______________________________

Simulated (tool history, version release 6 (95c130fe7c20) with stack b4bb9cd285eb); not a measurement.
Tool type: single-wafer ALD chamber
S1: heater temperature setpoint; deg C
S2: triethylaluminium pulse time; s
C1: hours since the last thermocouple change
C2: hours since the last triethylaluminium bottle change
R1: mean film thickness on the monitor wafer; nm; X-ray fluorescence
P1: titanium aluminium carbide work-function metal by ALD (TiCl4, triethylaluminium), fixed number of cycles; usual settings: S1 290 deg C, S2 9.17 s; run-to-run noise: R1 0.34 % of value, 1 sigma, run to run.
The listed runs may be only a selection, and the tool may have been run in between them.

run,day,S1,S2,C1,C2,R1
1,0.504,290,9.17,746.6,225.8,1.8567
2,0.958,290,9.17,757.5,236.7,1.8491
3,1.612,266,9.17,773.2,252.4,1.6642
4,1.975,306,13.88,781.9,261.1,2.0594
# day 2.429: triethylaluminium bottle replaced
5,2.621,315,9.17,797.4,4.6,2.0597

______________________________

The records above need to be duplicated. Keep every word unchanged.

## Answer section
Simulated (tool history, version release 6 (95c130fe7c20) with stack b4bb9cd285eb); not a measurement.
Tool type: single-wafer ALD chamber
S1: heater temperature setpoint; deg C
S2: triethylaluminium pulse time; s
C1: hours since the last thermocouple change
C2: hours since the last triethylaluminium bottle change
R1: mean film thickness on the monitor wafer; nm; X-ray fluorescence
P1: titanium aluminium carbide work-function metal by ALD (TiCl4, triethylaluminium), fixed number of cycles; usual settings: S1 290 deg C, S2 9.17 s; run-to-run noise: R1 0.34 % of value, 1 sigma, run to run.
The listed runs may be only a selection, and the tool may have been run in between them.

run,day,S1,S2,C1,C2,R1
1,0.504,290,9.17,746.6,225.8,1.8567
2,0.958,290,9.17,757.5,236.7,1.8491
3,1.612,266,9.17,773.2,252.4,1.6642
4,1.975,306,13.88,781.9,261.1,2.0594
# day 2.429: triethylaluminium bottle replaced
5,2.621,315,9.17,797.4,4.6,2.0597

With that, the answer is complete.